Supplied data =>
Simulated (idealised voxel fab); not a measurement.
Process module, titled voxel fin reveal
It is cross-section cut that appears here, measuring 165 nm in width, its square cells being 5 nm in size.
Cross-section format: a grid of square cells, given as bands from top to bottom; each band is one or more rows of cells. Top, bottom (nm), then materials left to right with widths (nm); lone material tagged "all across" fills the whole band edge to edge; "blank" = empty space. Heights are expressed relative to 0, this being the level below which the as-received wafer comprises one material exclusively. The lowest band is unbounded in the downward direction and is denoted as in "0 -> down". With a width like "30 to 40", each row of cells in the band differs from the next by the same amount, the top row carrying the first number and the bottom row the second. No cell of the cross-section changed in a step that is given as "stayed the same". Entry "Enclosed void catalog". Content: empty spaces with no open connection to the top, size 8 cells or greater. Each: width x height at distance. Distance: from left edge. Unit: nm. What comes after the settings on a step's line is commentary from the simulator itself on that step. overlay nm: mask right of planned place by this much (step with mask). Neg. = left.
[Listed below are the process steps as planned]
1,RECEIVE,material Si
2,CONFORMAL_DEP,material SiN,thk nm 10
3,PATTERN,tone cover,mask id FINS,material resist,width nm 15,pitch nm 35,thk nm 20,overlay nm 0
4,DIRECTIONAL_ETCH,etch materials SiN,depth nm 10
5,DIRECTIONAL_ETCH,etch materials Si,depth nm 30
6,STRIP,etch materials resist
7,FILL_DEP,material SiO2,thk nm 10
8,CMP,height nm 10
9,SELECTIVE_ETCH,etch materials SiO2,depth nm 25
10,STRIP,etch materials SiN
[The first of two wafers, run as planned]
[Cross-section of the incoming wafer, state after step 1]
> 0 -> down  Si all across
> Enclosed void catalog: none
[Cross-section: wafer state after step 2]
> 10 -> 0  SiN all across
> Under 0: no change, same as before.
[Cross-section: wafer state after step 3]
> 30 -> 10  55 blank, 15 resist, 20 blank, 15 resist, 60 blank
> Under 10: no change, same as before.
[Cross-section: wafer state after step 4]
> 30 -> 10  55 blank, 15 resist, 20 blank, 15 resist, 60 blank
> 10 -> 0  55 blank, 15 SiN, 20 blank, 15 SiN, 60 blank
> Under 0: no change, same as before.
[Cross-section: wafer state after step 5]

Assignment => Copy the entries above exactly, but only from the line holding "3,PATTERN,tone cover,mask id" through the line holding "8,CMP,height nm 10", both included.

Written reply =>
3,PATTERN,tone cover,mask id FINS,material resist,width nm 15,pitch nm 35,thk nm 20,overlay nm 0
4,DIRECTIONAL_ETCH,etch materials SiN,depth nm 10
5,DIRECTIONAL_ETCH,etch materials Si,depth nm 30
6,STRIP,etch materials resist
7,FILL_DEP,material SiO2,thk nm 10
8,CMP,height nm 10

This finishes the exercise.